_DATA TO EXAMINE_:
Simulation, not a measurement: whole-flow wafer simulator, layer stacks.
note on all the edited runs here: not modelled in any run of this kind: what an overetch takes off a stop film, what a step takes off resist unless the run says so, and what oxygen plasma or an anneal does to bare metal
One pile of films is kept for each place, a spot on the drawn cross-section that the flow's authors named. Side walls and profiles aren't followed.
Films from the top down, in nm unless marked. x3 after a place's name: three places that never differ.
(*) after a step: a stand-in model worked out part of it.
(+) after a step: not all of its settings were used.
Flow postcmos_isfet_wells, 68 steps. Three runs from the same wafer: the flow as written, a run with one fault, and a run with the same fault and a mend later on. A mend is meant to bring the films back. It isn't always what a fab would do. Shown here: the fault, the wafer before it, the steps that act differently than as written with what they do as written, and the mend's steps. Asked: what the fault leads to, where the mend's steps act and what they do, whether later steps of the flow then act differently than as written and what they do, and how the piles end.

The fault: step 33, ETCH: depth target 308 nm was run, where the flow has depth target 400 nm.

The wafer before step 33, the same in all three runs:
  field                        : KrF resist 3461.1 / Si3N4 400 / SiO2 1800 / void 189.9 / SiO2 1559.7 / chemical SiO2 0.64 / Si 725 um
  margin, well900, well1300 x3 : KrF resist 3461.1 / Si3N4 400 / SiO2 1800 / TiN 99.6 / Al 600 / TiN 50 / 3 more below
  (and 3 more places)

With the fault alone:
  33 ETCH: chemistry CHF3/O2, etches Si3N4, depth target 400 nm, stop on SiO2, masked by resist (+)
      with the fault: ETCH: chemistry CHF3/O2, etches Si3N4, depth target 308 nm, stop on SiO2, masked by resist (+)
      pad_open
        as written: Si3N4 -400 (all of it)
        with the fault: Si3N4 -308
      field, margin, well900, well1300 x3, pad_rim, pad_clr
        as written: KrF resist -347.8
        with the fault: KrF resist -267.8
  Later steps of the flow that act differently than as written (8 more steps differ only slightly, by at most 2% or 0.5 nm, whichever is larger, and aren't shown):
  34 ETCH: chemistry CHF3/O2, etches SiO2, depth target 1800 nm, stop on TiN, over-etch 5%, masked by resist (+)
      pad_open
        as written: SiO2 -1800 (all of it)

_REQUIRED ACTION_: Please write out exactly the lines from the start of the data through the line that contains "The wafer before step", both ends included, and nothing else.

_ANSWER AREA_:
Simulation, not a measurement: whole-flow wafer simulator, layer stacks.
note on all the edited runs here: not modelled in any run of this kind: what an overetch takes off a stop film, what a step takes off resist unless the run says so, and what oxygen plasma or an anneal does to bare metal
One pile of films is kept for each place, a spot on the drawn cross-section that the flow's authors named. Side walls and profiles aren't followed.
Films from the top down, in nm unless marked. x3 after a place's name: three places that never differ.
(*) after a step: a stand-in model worked out part of it.
(+) after a step: not all of its settings were used.
Flow postcmos_isfet_wells, 68 steps. Three runs from the same wafer: the flow as written, a run with one fault, and a run with the same fault and a mend later on. A mend is meant to bring the films back. It isn't always what a fab would do. Shown here: the fault, the wafer before it, the steps that act differently than as written with what they do as written, and the mend's steps. Asked: what the fault leads to, where the mend's steps act and what they do, whether later steps of the flow then act differently than as written and what they do, and how the piles end.

The fault: step 33, ETCH: depth target 308 nm was run, where the flow has depth target 400 nm.

The wafer before step 33, the same in all three runs:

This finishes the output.